§ **ASSIGNED TASK**: Please give back, word for word, each line from the start of the entries through the one in which "A cross-section is" is found.

§ **INFORMATION PROVIDED**:
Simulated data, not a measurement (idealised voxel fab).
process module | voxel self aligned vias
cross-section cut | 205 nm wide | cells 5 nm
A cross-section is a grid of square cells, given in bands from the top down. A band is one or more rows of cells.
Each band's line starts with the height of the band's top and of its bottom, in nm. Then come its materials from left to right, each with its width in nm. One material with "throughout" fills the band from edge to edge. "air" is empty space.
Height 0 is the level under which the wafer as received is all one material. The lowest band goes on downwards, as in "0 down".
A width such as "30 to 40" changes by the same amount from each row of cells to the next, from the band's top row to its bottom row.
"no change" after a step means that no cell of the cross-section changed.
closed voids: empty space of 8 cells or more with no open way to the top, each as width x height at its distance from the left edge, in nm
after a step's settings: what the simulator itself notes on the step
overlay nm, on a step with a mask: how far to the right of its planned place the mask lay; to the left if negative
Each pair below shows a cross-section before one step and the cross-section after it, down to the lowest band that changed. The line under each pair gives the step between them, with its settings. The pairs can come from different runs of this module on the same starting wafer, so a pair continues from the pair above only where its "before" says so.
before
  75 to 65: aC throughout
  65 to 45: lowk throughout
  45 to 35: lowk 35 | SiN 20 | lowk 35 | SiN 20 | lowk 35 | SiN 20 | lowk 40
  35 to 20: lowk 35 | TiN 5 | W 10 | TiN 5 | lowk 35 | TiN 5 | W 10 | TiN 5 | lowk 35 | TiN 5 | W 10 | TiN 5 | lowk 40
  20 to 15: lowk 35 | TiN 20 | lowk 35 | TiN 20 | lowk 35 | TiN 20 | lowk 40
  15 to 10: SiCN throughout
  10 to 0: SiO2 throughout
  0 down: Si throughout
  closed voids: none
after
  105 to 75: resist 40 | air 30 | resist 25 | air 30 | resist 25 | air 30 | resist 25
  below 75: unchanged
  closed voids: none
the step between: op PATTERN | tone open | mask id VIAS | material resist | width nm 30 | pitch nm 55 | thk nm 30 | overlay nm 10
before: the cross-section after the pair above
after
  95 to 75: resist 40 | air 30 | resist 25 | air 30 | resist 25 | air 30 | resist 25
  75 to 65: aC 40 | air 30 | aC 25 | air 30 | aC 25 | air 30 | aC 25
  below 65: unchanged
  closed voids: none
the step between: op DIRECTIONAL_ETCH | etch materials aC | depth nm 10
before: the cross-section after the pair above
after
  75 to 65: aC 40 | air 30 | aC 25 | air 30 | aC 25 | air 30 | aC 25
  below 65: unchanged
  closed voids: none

§ **TASK OUTPUT**:
Simulated data, not a measurement (idealised voxel fab).
process module | voxel self aligned vias
cross-section cut | 205 nm wide | cells 5 nm
A cross-section is a grid of square cells, given in bands from the top down. A band is one or more rows of cells.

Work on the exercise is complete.